..............................

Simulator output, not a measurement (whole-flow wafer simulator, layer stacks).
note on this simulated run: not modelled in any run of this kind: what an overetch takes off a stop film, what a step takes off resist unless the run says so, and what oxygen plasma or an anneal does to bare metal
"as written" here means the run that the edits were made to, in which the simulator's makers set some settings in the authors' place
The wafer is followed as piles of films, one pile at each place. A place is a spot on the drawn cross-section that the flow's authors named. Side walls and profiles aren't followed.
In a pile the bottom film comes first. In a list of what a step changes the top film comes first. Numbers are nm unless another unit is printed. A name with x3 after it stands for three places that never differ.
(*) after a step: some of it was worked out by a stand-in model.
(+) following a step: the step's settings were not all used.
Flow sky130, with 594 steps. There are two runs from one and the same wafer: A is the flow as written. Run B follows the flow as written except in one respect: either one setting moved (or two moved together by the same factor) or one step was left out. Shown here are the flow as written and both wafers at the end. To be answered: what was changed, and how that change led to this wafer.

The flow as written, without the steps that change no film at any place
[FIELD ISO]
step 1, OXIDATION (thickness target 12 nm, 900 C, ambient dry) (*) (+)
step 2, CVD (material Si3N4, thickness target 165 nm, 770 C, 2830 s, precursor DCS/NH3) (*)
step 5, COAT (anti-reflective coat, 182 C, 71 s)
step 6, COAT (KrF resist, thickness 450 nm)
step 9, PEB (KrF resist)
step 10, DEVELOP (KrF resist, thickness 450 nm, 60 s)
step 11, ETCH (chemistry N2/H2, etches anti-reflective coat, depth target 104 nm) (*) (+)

..............................

# Work task
Go through the entries and repeat each one exactly.

# Task response
Simulator output, not a measurement (whole-flow wafer simulator, layer stacks).
note on this simulated run: not modelled in any run of this kind: what an overetch takes off a stop film, what a step takes off resist unless the run says so, and what oxygen plasma or an anneal does to bare metal
"as written" here means the run that the edits were made to, in which the simulator's makers set some settings in the authors' place
The wafer is followed as piles of films, one pile at each place. A place is a spot on the drawn cross-section that the flow's authors named. Side walls and profiles aren't followed.
In a pile the bottom film comes first. In a list of what a step changes the top film comes first. Numbers are nm unless another unit is printed. A name with x3 after it stands for three places that never differ.
(*) after a step: some of it was worked out by a stand-in model.
(+) following a step: the step's settings were not all used.
Flow sky130, with 594 steps. There are two runs from one and the same wafer: A is the flow as written. Run B follows the flow as written except in one respect: either one setting moved (or two moved together by the same factor) or one step was left out. Shown here are the flow as written and both wafers at the end. To be answered: what was changed, and how that change led to this wafer.

The flow as written, without the steps that change no film at any place
[FIELD ISO]
step 1, OXIDATION (thickness target 12 nm, 900 C, ambient dry) (*) (+)
step 2, CVD (material Si3N4, thickness target 165 nm, 770 C, 2830 s, precursor DCS/NH3) (*)
step 5, COAT (anti-reflective coat, 182 C, 71 s)
step 6, COAT (KrF resist, thickness 450 nm)
step 9, PEB (KrF resist)
step 10, DEVELOP (KrF resist, thickness 450 nm, 60 s)
step 11, ETCH (chemistry N2/H2, etches anti-reflective coat, depth target 104 nm) (*) (+)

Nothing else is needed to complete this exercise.